(ACTIVITY): Quote exactly the lines spanning from the top of the data below to the line that contains "Load lock of", including both.

(GIVEN DATA):
::::

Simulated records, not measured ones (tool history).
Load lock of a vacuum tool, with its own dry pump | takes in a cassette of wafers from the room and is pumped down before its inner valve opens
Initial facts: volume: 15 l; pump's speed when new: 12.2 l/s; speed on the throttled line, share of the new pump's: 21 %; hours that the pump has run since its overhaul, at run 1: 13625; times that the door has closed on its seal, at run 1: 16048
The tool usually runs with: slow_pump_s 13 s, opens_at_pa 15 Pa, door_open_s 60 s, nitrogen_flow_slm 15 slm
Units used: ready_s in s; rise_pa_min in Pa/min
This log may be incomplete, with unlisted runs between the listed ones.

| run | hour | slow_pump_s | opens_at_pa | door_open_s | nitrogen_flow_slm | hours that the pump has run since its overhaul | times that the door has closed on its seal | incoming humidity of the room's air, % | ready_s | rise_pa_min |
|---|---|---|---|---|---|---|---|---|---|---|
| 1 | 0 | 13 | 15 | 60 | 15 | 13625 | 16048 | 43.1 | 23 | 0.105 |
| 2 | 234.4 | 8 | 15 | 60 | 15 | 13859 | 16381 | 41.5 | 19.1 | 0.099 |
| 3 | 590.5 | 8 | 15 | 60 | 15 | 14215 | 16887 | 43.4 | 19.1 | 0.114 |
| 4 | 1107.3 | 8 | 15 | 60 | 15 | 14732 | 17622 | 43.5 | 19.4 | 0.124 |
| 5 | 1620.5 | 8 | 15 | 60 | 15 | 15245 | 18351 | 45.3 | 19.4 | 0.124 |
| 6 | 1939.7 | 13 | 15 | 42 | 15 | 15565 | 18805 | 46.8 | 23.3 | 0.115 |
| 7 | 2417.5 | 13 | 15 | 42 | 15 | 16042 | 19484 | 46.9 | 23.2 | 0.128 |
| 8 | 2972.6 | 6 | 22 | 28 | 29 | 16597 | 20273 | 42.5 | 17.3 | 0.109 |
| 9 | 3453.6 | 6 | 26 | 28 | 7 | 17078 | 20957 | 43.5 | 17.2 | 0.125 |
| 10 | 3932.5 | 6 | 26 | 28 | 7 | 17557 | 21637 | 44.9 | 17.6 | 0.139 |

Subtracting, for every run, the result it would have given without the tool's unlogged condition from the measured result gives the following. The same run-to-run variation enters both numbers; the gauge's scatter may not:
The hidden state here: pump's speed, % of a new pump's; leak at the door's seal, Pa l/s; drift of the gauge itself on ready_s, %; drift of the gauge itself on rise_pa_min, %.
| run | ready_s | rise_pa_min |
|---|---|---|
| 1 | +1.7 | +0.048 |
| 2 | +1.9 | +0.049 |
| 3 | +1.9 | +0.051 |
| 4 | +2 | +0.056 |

::::

(YOUR SOLUTION):
Simulated records, not measured ones (tool history).
Load lock of a vacuum tool, with its own dry pump | takes in a cassette of wafers from the room and is pumped down before its inner valve opens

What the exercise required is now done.